--- EXERCISE ---
Reproduce the entries from their first line up to and including the line with "ooooooo......ooo". Leave out everything after it.

--- SUPPLIED ENTRIES ---
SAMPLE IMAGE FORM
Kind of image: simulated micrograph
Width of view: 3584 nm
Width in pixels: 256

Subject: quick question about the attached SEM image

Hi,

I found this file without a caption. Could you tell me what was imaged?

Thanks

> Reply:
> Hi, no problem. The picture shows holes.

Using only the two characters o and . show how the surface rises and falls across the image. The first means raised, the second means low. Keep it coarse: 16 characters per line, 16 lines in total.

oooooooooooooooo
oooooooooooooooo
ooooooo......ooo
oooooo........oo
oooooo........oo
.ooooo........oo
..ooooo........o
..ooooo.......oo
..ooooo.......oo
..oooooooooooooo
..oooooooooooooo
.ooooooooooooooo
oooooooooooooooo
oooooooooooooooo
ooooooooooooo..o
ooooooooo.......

--- TASK ANSWER ---
SAMPLE IMAGE FORM
Kind of image: simulated micrograph
Width of view: 3584 nm
Width in pixels: 256

Subject: quick question about the attached SEM image

Hi,

I found this file without a caption. Could you tell me what was imaged?

Thanks

> Reply:
> Hi, no problem. The picture shows holes.

Using only the two characters o and . show how the surface rises and falls across the image. The first means raised, the second means low. Keep it coarse: 16 characters per line, 16 lines in total.

oooooooooooooooo
oooooooooooooooo
ooooooo......ooo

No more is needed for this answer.